-*-

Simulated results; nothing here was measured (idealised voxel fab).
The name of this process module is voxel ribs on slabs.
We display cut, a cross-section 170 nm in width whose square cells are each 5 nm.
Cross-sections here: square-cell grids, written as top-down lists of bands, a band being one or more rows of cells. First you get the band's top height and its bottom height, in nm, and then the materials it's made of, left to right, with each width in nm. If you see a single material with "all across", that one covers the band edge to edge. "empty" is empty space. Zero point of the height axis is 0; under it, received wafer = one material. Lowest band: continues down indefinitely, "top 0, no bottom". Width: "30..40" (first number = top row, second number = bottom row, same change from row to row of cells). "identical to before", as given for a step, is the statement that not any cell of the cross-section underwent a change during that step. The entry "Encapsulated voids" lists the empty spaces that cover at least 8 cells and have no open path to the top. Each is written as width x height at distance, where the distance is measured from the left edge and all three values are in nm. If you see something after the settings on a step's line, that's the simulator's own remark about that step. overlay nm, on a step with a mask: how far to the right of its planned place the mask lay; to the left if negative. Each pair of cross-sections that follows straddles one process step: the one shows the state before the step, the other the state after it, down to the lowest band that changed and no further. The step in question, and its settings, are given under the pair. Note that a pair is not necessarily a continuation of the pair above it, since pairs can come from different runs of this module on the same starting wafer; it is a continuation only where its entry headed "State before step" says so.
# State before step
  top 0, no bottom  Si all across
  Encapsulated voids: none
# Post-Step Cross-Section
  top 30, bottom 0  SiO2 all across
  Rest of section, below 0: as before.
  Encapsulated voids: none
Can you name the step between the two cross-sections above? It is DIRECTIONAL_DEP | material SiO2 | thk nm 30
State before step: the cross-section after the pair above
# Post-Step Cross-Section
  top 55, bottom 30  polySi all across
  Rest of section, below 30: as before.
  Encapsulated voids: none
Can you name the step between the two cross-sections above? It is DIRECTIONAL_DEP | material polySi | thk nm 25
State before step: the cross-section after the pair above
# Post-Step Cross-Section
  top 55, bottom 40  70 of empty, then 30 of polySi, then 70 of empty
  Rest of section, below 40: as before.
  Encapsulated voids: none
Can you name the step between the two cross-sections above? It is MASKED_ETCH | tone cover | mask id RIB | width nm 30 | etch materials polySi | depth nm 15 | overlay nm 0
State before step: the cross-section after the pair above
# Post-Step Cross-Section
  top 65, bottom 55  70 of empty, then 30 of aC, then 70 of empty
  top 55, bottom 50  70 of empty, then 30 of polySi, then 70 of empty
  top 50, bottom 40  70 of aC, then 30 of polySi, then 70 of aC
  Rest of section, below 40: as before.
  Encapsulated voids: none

-*-

REQUIREMENT:
Look above for the line with "top 55, bottom 30" and the line with "overlay nm 0"; transcribe both and all lines in between, exactly, and nothing else.

ANSWER BOX:
  top 55, bottom 30  polySi all across
  Rest of section, below 30: as before.
  Encapsulated voids: none
Can you name the step between the two cross-sections above? It is DIRECTIONAL_DEP | material polySi | thk nm 25
State before step: the cross-section after the pair above
# Post-Step Cross-Section
  top 55, bottom 40  70 of empty, then 30 of polySi, then 70 of empty
  Rest of section, below 40: as before.
  Encapsulated voids: none
Can you name the step between the two cross-sections above? It is MASKED_ETCH | tone cover | mask id RIB | width nm 30 | etch materials polySi | depth nm 15 | overlay nm 0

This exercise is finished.